> [Exercise]
First find the line with "overlay nm, on" in the entries below, then set down exactly every line through the line with "14 op CONFORMAL_DEP | material TiN | thk nm 5", that line included.

Top of Dataset records

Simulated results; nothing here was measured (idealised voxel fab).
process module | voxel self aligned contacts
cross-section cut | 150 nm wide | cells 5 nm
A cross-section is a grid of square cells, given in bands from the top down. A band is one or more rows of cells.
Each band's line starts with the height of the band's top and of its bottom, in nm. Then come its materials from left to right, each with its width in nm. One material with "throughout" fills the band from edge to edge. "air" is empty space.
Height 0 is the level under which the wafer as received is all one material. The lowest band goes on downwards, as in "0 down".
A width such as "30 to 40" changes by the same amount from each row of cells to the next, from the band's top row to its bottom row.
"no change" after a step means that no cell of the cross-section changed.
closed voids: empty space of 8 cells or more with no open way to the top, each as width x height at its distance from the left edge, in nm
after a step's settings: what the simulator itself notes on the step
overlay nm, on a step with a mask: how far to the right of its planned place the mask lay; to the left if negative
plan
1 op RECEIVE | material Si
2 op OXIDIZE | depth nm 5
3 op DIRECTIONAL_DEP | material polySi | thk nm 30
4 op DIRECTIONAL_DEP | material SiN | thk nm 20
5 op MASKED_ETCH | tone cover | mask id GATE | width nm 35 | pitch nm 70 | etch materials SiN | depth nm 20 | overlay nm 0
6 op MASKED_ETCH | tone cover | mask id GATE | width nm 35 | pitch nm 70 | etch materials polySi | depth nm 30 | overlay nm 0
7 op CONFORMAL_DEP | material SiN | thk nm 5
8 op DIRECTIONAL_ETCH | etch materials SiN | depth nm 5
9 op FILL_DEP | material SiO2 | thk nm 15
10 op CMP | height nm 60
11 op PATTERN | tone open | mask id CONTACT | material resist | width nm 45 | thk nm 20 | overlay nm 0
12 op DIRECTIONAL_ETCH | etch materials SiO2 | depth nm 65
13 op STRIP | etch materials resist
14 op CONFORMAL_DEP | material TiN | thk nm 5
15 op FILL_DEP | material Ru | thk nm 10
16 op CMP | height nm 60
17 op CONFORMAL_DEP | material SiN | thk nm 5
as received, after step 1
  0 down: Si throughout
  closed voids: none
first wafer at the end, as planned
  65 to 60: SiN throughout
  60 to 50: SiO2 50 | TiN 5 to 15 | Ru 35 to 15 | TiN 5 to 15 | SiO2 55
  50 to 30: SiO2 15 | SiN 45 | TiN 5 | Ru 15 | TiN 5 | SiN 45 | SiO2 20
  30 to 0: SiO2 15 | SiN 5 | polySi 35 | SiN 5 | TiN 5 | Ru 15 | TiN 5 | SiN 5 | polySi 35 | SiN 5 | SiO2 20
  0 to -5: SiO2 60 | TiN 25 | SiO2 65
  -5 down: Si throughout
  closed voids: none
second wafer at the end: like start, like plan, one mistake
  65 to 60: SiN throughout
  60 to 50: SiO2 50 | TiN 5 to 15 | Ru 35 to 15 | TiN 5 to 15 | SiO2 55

Bottom of Dataset records

> [Answer space]
overlay nm, on a step with a mask: how far to the right of its planned place the mask lay; to the left if negative
plan
1 op RECEIVE | material Si
2 op OXIDIZE | depth nm 5
3 op DIRECTIONAL_DEP | material polySi | thk nm 30
4 op DIRECTIONAL_DEP | material SiN | thk nm 20
5 op MASKED_ETCH | tone cover | mask id GATE | width nm 35 | pitch nm 70 | etch materials SiN | depth nm 20 | overlay nm 0
6 op MASKED_ETCH | tone cover | mask id GATE | width nm 35 | pitch nm 70 | etch materials polySi | depth nm 30 | overlay nm 0
7 op CONFORMAL_DEP | material SiN | thk nm 5
8 op DIRECTIONAL_ETCH | etch materials SiN | depth nm 5
9 op FILL_DEP | material SiO2 | thk nm 15
10 op CMP | height nm 60
11 op PATTERN | tone open | mask id CONTACT | material resist | width nm 45 | thk nm 20 | overlay nm 0
12 op DIRECTIONAL_ETCH | etch materials SiO2 | depth nm 65
13 op STRIP | etch materials resist
14 op CONFORMAL_DEP | material TiN | thk nm 5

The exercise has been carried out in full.